Segment Start: RECORDED DATA

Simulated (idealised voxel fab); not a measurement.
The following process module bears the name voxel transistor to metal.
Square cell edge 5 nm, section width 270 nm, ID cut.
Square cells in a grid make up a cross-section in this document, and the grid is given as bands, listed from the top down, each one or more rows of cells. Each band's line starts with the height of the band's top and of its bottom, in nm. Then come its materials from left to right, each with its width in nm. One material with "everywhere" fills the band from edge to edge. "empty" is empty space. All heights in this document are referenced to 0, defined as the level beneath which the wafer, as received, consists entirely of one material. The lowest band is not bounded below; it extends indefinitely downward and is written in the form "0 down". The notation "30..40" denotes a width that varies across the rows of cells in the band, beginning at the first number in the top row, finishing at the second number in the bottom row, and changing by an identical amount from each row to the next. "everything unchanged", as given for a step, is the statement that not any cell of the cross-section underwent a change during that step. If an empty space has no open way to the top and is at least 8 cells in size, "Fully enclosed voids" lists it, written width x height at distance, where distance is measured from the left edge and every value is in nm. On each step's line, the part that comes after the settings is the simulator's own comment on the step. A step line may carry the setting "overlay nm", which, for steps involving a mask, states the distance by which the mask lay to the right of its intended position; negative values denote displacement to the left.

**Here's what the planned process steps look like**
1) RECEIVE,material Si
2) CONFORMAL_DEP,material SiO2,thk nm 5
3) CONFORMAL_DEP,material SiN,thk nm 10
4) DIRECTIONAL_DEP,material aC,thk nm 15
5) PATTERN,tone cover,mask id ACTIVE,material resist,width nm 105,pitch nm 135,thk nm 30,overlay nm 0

Segment End: RECORDED DATA

**WORK ITEM:** Each entry in the data must be copied exactly.

**SOLUTION:**
Simulated (idealised voxel fab); not a measurement.
The following process module bears the name voxel transistor to metal.
Square cell edge 5 nm, section width 270 nm, ID cut.
Square cells in a grid make up a cross-section in this document, and the grid is given as bands, listed from the top down, each one or more rows of cells. Each band's line starts with the height of the band's top and of its bottom, in nm. Then come its materials from left to right, each with its width in nm. One material with "everywhere" fills the band from edge to edge. "empty" is empty space. All heights in this document are referenced to 0, defined as the level beneath which the wafer, as received, consists entirely of one material. The lowest band is not bounded below; it extends indefinitely downward and is written in the form "0 down". The notation "30..40" denotes a width that varies across the rows of cells in the band, beginning at the first number in the top row, finishing at the second number in the bottom row, and changing by an identical amount from each row to the next. "everything unchanged", as given for a step, is the statement that not any cell of the cross-section underwent a change during that step. If an empty space has no open way to the top and is at least 8 cells in size, "Fully enclosed voids" lists it, written width x height at distance, where distance is measured from the left edge and every value is in nm. On each step's line, the part that comes after the settings is the simulator's own comment on the step. A step line may carry the setting "overlay nm", which, for steps involving a mask, states the distance by which the mask lay to the right of its intended position; negative values denote displacement to the left.

**Here's what the planned process steps look like**
1) RECEIVE,material Si
2) CONFORMAL_DEP,material SiO2,thk nm 5
3) CONFORMAL_DEP,material SiN,thk nm 10
4) DIRECTIONAL_DEP,material aC,thk nm 15
5) PATTERN,tone cover,mask id ACTIVE,material resist,width nm 105,pitch nm 135,thk nm 30,overlay nm 0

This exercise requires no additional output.